Assigned task:
Only certain lines below are wanted: those starting at the line containing "5 | COAT | KrF resist, thickness 600 nm" and ending at the line containing "13 | SOLV CLEAN (*)", both included, each retyped exactly.

##### Information provided
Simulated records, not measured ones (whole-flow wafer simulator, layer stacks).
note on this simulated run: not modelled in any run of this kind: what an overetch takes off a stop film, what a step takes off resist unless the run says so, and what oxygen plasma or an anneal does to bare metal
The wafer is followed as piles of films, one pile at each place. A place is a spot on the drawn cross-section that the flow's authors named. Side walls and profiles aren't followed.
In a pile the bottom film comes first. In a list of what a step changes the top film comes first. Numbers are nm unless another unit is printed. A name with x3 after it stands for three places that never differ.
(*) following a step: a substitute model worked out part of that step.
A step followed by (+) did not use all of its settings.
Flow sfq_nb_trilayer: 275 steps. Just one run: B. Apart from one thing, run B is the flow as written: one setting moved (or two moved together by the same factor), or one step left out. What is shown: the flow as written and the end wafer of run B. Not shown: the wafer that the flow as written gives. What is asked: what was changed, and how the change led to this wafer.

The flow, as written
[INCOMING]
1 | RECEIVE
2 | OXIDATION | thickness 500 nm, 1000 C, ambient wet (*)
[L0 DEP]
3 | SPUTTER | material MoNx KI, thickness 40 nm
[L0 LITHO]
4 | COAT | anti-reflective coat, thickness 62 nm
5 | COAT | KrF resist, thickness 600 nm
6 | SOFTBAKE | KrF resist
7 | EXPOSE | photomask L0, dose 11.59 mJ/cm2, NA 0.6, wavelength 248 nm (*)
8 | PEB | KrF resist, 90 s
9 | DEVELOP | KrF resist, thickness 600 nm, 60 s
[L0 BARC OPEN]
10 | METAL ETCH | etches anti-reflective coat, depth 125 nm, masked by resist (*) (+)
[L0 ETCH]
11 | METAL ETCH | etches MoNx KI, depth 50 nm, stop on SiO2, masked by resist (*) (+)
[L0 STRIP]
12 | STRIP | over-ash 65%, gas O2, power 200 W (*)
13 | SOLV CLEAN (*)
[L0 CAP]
##########

Answer box:
5 | COAT | KrF resist, thickness 600 nm
6 | SOFTBAKE | KrF resist
7 | EXPOSE | photomask L0, dose 11.59 mJ/cm2, NA 0.6, wavelength 248 nm (*)
8 | PEB | KrF resist, 90 s
9 | DEVELOP | KrF resist, thickness 600 nm, 60 s
[L0 BARC OPEN]
10 | METAL ETCH | etches anti-reflective coat, depth 125 nm, masked by resist (*) (+)
[L0 ETCH]
11 | METAL ETCH | etches MoNx KI, depth 50 nm, stop on SiO2, masked by resist (*) (+)
[L0 STRIP]
12 | STRIP | over-ash 65%, gas O2, power 200 W (*)
13 | SOLV CLEAN (*)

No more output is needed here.